** Dataset content follows **

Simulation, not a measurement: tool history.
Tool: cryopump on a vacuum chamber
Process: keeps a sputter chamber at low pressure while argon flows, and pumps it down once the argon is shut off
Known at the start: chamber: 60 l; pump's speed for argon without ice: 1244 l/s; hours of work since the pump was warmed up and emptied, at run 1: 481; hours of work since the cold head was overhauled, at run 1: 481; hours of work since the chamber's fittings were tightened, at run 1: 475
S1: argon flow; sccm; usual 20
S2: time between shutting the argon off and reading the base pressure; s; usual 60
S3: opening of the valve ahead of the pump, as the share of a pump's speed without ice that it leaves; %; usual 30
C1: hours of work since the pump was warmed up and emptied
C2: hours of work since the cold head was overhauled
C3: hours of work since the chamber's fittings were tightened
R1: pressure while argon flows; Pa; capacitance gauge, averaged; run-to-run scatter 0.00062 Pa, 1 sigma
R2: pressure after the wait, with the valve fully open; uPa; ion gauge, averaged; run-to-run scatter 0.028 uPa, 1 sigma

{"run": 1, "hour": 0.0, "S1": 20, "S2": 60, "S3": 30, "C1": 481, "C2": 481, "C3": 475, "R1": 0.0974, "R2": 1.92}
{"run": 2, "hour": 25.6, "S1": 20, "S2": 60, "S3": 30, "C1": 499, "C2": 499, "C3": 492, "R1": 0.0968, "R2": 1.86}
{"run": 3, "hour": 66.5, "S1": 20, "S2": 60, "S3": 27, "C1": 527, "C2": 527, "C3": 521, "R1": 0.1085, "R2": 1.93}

** End of Dataset content **

**Exercise**
From beginning to end, the data must be duplicated exactly.

**Answer space**
Simulation, not a measurement: tool history.
Tool: cryopump on a vacuum chamber
Process: keeps a sputter chamber at low pressure while argon flows, and pumps it down once the argon is shut off
Known at the start: chamber: 60 l; pump's speed for argon without ice: 1244 l/s; hours of work since the pump was warmed up and emptied, at run 1: 481; hours of work since the cold head was overhauled, at run 1: 481; hours of work since the chamber's fittings were tightened, at run 1: 475
S1: argon flow; sccm; usual 20
S2: time between shutting the argon off and reading the base pressure; s; usual 60
S3: opening of the valve ahead of the pump, as the share of a pump's speed without ice that it leaves; %; usual 30
C1: hours of work since the pump was warmed up and emptied
C2: hours of work since the cold head was overhauled
C3: hours of work since the chamber's fittings were tightened
R1: pressure while argon flows; Pa; capacitance gauge, averaged; run-to-run scatter 0.00062 Pa, 1 sigma
R2: pressure after the wait, with the valve fully open; uPa; ion gauge, averaged; run-to-run scatter 0.028 uPa, 1 sigma

{"run": 1, "hour": 0.0, "S1": 20, "S2": 60, "S3": 30, "C1": 481, "C2": 481, "C3": 475, "R1": 0.0974, "R2": 1.92}
{"run": 2, "hour": 25.6, "S1": 20, "S2": 60, "S3": 30, "C1": 499, "C2": 499, "C3": 492, "R1": 0.0968, "R2": 1.86}
{"run": 3, "hour": 66.5, "S1": 20, "S2": 60, "S3": 27, "C1": 527, "C2": 527, "C3": 521, "R1": 0.1085, "R2": 1.93}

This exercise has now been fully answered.